§ PROVIDED MATERIAL:
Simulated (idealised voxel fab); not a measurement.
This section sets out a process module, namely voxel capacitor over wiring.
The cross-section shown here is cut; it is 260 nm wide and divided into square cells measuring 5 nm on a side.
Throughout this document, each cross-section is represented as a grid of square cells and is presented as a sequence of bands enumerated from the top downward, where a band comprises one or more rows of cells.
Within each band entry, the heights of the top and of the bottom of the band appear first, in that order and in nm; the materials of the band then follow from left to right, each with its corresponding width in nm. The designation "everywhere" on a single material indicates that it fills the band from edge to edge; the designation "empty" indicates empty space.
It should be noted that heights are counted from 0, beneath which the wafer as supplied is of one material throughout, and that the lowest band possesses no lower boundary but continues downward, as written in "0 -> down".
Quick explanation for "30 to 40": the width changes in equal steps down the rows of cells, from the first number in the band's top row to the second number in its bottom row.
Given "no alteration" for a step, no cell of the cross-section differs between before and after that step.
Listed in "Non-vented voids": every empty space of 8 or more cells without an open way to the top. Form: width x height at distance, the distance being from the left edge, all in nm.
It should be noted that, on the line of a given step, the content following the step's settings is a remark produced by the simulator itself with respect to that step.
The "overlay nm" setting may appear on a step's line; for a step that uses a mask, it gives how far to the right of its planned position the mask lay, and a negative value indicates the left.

§ WORK INSTRUCTION:
Output the listing above without altering a single character.

§ REPLY:
Simulated (idealised voxel fab); not a measurement.
This section sets out a process module, namely voxel capacitor over wiring.
The cross-section shown here is cut; it is 260 nm wide and divided into square cells measuring 5 nm on a side.
Throughout this document, each cross-section is represented as a grid of square cells and is presented as a sequence of bands enumerated from the top downward, where a band comprises one or more rows of cells.
Within each band entry, the heights of the top and of the bottom of the band appear first, in that order and in nm; the materials of the band then follow from left to right, each with its corresponding width in nm. The designation "everywhere" on a single material indicates that it fills the band from edge to edge; the designation "empty" indicates empty space.
It should be noted that heights are counted from 0, beneath which the wafer as supplied is of one material throughout, and that the lowest band possesses no lower boundary but continues downward, as written in "0 -> down".
Quick explanation for "30 to 40": the width changes in equal steps down the rows of cells, from the first number in the band's top row to the second number in its bottom row.
Given "no alteration" for a step, no cell of the cross-section differs between before and after that step.
Listed in "Non-vented voids": every empty space of 8 or more cells without an open way to the top. Form: width x height at distance, the distance being from the left edge, all in nm.
It should be noted that, on the line of a given step, the content following the step's settings is a remark produced by the simulator itself with respect to that step.
The "overlay nm" setting may appear on a step's line; for a step that uses a mask, it gives how far to the right of its planned position the mask lay, and a negative value indicates the left.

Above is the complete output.